INFORMATION GIVEN —
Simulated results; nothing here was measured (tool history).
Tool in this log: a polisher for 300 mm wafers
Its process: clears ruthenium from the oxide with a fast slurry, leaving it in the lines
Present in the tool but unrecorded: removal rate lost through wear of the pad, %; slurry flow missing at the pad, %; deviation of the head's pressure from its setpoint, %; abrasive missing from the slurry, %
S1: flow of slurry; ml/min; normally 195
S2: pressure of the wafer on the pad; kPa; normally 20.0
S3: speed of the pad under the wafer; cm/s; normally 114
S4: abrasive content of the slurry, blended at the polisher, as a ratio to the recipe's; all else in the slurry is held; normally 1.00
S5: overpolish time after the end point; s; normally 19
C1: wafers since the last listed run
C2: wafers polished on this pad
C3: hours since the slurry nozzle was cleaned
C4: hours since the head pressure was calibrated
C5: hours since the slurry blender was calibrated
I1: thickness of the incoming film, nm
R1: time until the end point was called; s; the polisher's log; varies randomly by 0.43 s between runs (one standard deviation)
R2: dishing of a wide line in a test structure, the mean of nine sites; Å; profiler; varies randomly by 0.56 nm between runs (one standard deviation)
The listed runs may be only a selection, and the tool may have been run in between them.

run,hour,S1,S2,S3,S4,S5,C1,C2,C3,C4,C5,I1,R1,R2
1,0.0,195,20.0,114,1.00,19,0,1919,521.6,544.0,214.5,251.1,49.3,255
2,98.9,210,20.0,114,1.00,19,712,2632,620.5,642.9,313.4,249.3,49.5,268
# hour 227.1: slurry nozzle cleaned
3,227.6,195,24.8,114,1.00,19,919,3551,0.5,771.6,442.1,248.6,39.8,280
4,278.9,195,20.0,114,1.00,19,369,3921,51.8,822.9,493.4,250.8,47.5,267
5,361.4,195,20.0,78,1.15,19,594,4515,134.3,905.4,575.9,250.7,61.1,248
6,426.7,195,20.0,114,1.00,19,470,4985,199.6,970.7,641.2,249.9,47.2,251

WORK ORDER — The expected answer is an exact copy of the lines above, beginning at the line with "S4: abrasive content" and ending at the line with "I1: thickness of the incoming film, nm", with both ends in.

TASK OUTPUT —
S4: abrasive content of the slurry, blended at the polisher, as a ratio to the recipe's; all else in the slurry is held; normally 1.00
S5: overpolish time after the end point; s; normally 19
C1: wafers since the last listed run
C2: wafers polished on this pad
C3: hours since the slurry nozzle was cleaned
C4: hours since the head pressure was calibrated
C5: hours since the slurry blender was calibrated
I1: thickness of the incoming film, nm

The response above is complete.